Source information START

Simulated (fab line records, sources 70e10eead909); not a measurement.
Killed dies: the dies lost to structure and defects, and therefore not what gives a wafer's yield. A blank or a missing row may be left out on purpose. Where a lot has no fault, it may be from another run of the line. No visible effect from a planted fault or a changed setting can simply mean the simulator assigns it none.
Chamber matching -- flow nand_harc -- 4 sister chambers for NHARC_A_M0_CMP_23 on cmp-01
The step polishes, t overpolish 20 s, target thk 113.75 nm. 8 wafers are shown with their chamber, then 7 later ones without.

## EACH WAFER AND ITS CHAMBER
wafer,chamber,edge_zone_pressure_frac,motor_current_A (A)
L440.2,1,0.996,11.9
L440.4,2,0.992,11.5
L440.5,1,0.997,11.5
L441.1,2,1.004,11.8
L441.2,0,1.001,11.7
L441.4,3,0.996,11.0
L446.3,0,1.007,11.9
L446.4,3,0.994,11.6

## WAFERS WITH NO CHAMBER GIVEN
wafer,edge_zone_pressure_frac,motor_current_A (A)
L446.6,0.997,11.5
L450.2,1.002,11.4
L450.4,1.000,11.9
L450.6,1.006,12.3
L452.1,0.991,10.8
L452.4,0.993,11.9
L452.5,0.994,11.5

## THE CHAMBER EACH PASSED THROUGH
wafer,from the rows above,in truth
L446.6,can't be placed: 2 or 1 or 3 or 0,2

Source information END

**Task item**
While keeping every line the same, please copy out all the records.

**Written answer**
Simulated (fab line records, sources 70e10eead909); not a measurement.
Killed dies: the dies lost to structure and defects, and therefore not what gives a wafer's yield. A blank or a missing row may be left out on purpose. Where a lot has no fault, it may be from another run of the line. No visible effect from a planted fault or a changed setting can simply mean the simulator assigns it none.
Chamber matching -- flow nand_harc -- 4 sister chambers for NHARC_A_M0_CMP_23 on cmp-01
The step polishes, t overpolish 20 s, target thk 113.75 nm. 8 wafers are shown with their chamber, then 7 later ones without.

## EACH WAFER AND ITS CHAMBER
wafer,chamber,edge_zone_pressure_frac,motor_current_A (A)
L440.2,1,0.996,11.9
L440.4,2,0.992,11.5
L440.5,1,0.997,11.5
L441.1,2,1.004,11.8
L441.2,0,1.001,11.7
L441.4,3,0.996,11.0
L446.3,0,1.007,11.9
L446.4,3,0.994,11.6

## WAFERS WITH NO CHAMBER GIVEN
wafer,edge_zone_pressure_frac,motor_current_A (A)
L446.6,0.997,11.5
L450.2,1.002,11.4
L450.4,1.000,11.9
L450.6,1.006,12.3
L452.1,0.991,10.8
L452.4,0.993,11.9
L452.5,0.994,11.5

## THE CHAMBER EACH PASSED THROUGH
wafer,from the rows above,in truth
L446.6,can't be placed: 2 or 1 or 3 or 0,2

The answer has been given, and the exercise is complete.